• [WORK ORDER]: Please repeat, unchanged, the lines at the top of the listing below, ending with the one that has "the authors' place".

### RECORDS SUPPLIED ###

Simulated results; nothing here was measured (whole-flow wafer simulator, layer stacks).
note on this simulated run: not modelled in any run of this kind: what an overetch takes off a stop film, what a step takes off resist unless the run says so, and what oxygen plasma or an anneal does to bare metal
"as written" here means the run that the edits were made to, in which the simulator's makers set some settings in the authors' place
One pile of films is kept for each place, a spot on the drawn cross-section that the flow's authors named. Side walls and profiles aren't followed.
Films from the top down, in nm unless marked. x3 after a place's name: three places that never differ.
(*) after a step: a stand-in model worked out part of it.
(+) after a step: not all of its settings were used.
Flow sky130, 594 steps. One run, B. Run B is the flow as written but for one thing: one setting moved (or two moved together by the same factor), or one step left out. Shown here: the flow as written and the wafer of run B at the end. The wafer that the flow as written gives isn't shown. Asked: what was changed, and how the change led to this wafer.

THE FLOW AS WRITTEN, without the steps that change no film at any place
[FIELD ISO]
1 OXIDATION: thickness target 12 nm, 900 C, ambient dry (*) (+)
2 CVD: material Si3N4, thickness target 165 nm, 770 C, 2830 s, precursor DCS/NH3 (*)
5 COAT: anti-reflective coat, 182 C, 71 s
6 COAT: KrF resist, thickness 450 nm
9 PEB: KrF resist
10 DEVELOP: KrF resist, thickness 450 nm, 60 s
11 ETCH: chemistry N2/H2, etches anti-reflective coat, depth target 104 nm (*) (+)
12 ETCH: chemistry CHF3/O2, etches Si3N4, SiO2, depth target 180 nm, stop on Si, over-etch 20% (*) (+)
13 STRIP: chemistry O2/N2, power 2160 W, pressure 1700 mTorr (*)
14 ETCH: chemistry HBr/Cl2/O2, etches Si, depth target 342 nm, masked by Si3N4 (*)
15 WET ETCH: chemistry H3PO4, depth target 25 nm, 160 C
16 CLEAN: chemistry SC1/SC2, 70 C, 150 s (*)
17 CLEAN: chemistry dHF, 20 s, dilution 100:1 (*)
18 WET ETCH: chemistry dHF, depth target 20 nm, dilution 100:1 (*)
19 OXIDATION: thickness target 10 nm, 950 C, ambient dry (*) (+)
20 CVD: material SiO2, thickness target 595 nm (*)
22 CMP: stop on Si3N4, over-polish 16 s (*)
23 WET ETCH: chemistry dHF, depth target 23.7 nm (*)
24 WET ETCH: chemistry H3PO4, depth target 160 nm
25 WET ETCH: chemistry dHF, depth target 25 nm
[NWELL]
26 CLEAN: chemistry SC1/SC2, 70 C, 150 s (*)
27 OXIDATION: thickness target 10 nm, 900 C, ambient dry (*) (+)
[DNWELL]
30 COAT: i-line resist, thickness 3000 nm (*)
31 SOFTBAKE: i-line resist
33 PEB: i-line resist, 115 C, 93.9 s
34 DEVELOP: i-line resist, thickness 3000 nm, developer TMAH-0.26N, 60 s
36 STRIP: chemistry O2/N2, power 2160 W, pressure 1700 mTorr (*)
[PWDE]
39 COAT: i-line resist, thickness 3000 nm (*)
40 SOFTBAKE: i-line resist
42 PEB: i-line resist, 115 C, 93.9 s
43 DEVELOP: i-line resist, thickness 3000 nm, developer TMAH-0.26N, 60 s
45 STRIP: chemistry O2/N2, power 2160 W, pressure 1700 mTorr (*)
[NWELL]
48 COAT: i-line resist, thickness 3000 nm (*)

###

• [TASK OUTPUT]:
Simulated results; nothing here was measured (whole-flow wafer simulator, layer stacks).
note on this simulated run: not modelled in any run of this kind: what an overetch takes off a stop film, what a step takes off resist unless the run says so, and what oxygen plasma or an anneal does to bare metal
"as written" here means the run that the edits were made to, in which the simulator's makers set some settings in the authors' place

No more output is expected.